---------- DATASET ENTRIES

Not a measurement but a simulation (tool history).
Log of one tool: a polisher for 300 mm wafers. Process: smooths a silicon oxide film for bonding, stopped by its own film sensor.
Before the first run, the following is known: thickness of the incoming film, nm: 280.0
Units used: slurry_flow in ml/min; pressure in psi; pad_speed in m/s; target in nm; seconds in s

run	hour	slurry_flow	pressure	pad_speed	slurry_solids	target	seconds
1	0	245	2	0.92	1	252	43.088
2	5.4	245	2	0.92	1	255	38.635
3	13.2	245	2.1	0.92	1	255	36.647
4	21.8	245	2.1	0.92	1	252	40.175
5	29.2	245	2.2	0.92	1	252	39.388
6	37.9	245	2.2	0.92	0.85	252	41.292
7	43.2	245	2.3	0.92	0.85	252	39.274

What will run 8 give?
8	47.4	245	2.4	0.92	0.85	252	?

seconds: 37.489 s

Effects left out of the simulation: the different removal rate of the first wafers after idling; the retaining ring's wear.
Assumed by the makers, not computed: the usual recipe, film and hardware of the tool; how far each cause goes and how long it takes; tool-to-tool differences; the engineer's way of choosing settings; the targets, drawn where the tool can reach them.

--------------------

● ASSIGNED TASK
In this exercise, copy only the lines from the opening line of the material through the line where "Effects left out" appears.

● EXERCISE RESULT
Not a measurement but a simulation (tool history).
Log of one tool: a polisher for 300 mm wafers. Process: smooths a silicon oxide film for bonding, stopped by its own film sensor.
Before the first run, the following is known: thickness of the incoming film, nm: 280.0
Units used: slurry_flow in ml/min; pressure in psi; pad_speed in m/s; target in nm; seconds in s

run	hour	slurry_flow	pressure	pad_speed	slurry_solids	target	seconds
1	0	245	2	0.92	1	252	43.088
2	5.4	245	2	0.92	1	255	38.635
3	13.2	245	2.1	0.92	1	255	36.647
4	21.8	245	2.1	0.92	1	252	40.175
5	29.2	245	2.2	0.92	1	252	39.388
6	37.9	245	2.2	0.92	0.85	252	41.292
7	43.2	245	2.3	0.92	0.85	252	39.274

What will run 8 give?
8	47.4	245	2.4	0.92	0.85	252	?

seconds: 37.489 s

Effects left out of the simulation: the different removal rate of the first wafers after idling; the retaining ring's wear.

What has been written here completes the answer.